What you return must match the records character for character.

[[ Extracted entries open ]]

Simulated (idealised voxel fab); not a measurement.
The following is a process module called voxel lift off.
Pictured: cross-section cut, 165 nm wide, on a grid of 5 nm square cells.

[[ Extracted entries closed ]]

:: Task solution ::
Simulated (idealised voxel fab); not a measurement.
The following is a process module called voxel lift off.
Pictured: cross-section cut, 165 nm wide, on a grid of 5 nm square cells.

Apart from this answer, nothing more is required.